◆ **EXERCISE**: Repeat only the lines running from the beginning of the material through the line that contains "Killed dies: the".

◆ **DATASET ENTRIES**:
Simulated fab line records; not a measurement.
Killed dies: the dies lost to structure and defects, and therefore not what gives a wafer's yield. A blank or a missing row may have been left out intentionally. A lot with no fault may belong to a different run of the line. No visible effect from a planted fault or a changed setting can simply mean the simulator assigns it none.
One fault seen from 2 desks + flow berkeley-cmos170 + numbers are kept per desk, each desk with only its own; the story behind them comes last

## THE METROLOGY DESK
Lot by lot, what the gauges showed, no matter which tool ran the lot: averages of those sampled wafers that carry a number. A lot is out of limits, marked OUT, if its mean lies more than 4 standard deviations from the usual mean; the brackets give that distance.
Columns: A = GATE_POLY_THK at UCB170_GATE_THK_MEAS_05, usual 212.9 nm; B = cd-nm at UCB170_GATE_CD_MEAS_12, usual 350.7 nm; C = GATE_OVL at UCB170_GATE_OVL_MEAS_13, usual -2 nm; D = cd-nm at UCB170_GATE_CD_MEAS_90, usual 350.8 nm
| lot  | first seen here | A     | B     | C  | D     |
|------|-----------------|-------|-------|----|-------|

◆ **TASK ANSWER**:
Simulated fab line records; not a measurement.
Killed dies: the dies lost to structure and defects, and therefore not what gives a wafer's yield. A blank or a missing row may have been left out intentionally. A lot with no fault may belong to a different run of the line. No visible effect from a planted fault or a changed setting can simply mean the simulator assigns it none.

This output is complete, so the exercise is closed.